● ● ● ● ● ● ●
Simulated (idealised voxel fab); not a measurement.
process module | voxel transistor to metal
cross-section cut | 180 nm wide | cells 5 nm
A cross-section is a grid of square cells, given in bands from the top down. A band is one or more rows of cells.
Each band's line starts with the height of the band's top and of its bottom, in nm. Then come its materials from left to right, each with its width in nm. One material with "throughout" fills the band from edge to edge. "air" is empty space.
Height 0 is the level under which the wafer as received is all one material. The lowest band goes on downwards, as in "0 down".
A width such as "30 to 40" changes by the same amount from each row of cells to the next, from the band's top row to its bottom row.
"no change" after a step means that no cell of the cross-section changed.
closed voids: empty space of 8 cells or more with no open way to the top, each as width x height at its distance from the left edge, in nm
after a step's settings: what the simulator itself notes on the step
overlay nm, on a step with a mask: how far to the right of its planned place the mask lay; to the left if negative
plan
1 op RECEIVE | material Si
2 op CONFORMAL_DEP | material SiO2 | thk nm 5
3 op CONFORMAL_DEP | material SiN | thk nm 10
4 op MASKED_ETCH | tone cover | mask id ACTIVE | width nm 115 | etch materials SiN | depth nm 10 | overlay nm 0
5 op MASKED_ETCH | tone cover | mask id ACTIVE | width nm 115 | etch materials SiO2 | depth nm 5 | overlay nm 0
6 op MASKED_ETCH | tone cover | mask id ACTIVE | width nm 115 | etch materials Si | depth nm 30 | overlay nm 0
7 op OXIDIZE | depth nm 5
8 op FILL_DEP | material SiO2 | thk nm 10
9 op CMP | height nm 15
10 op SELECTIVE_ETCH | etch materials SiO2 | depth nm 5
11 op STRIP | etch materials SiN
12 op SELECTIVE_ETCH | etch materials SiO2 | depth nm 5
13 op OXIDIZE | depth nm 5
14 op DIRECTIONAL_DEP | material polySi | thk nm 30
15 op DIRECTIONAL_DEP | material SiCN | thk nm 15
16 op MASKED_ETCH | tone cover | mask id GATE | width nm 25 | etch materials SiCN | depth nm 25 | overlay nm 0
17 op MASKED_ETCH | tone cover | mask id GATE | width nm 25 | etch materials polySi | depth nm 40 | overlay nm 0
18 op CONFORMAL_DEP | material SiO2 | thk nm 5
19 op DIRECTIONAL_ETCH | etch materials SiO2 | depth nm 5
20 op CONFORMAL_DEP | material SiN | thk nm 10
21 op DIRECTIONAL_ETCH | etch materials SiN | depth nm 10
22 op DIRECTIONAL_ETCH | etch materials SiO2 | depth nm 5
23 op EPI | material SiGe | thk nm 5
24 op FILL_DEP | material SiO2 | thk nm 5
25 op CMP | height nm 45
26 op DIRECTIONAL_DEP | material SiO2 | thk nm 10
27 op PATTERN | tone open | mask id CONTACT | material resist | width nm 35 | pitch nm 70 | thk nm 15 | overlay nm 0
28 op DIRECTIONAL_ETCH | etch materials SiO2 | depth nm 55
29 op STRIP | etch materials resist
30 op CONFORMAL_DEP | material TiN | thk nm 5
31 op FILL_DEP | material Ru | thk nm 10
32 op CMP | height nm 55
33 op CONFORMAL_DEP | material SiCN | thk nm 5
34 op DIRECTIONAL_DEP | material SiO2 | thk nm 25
● ● ● ● ● ● ●

§ **Requirement**
Output exactly the span of lines beginning at the first line of the records and ending at the line that holds "Height 0 is", inclusive, with no other text.

§ **Written response**
Simulated (idealised voxel fab); not a measurement.
process module | voxel transistor to metal
cross-section cut | 180 nm wide | cells 5 nm
A cross-section is a grid of square cells, given in bands from the top down. A band is one or more rows of cells.
Each band's line starts with the height of the band's top and of its bottom, in nm. Then come its materials from left to right, each with its width in nm. One material with "throughout" fills the band from edge to edge. "air" is empty space.
Height 0 is the level under which the wafer as received is all one material. The lowest band goes on downwards, as in "0 down".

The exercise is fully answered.